[RECORDS SUPPLIED]

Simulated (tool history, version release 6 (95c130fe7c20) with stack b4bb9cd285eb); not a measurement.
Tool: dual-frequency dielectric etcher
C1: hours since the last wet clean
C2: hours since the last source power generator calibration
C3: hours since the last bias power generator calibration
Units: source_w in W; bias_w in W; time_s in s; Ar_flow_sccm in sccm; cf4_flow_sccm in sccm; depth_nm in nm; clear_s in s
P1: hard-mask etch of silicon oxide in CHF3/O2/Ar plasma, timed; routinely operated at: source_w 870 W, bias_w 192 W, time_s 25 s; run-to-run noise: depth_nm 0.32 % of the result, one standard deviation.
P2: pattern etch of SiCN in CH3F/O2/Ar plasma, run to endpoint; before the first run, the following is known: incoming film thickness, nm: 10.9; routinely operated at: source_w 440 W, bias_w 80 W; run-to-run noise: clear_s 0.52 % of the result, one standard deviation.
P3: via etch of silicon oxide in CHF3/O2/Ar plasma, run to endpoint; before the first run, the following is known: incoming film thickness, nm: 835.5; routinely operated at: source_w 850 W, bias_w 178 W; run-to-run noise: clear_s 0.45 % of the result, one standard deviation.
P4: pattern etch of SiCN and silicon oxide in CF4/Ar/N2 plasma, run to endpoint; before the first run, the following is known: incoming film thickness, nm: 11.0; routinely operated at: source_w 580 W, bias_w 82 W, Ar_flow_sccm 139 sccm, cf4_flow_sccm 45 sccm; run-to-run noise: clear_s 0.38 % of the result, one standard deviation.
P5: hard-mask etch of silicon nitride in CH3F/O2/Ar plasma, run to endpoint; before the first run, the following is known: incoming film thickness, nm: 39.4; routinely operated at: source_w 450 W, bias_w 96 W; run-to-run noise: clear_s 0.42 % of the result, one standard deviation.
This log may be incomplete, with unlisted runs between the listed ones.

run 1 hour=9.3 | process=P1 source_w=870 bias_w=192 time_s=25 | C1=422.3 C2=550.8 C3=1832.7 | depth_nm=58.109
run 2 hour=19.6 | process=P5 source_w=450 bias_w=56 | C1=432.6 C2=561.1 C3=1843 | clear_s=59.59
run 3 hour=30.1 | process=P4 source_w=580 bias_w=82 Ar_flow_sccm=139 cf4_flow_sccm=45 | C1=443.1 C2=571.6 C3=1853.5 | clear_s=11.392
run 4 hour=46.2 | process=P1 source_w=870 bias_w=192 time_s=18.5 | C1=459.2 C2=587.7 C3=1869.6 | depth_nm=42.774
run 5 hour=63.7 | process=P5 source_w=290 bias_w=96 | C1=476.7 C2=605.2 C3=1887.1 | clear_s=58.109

[/RECORDS SUPPLIED]

Everything from the line containing "P3: via etch" through the line containing "run 4 hour=46.2" in the material above should be retyped exactly, both ends included, and nothing more.

P3: via etch of silicon oxide in CHF3/O2/Ar plasma, run to endpoint; before the first run, the following is known: incoming film thickness, nm: 835.5; routinely operated at: source_w 850 W, bias_w 178 W; run-to-run noise: clear_s 0.45 % of the result, one standard deviation.
P4: pattern etch of SiCN and silicon oxide in CF4/Ar/N2 plasma, run to endpoint; before the first run, the following is known: incoming film thickness, nm: 11.0; routinely operated at: source_w 580 W, bias_w 82 W, Ar_flow_sccm 139 sccm, cf4_flow_sccm 45 sccm; run-to-run noise: clear_s 0.38 % of the result, one standard deviation.
P5: hard-mask etch of silicon nitride in CH3F/O2/Ar plasma, run to endpoint; before the first run, the following is known: incoming film thickness, nm: 39.4; routinely operated at: source_w 450 W, bias_w 96 W; run-to-run noise: clear_s 0.42 % of the result, one standard deviation.
This log may be incomplete, with unlisted runs between the listed ones.

run 1 hour=9.3 | process=P1 source_w=870 bias_w=192 time_s=25 | C1=422.3 C2=550.8 C3=1832.7 | depth_nm=58.109
run 2 hour=19.6 | process=P5 source_w=450 bias_w=56 | C1=432.6 C2=561.1 C3=1843 | clear_s=59.59
run 3 hour=30.1 | process=P4 source_w=580 bias_w=82 Ar_flow_sccm=139 cf4_flow_sccm=45 | C1=443.1 C2=571.6 C3=1853.5 | clear_s=11.392
run 4 hour=46.2 | process=P1 source_w=870 bias_w=192 time_s=18.5 | C1=459.2 C2=587.7 C3=1869.6 | depth_nm=42.774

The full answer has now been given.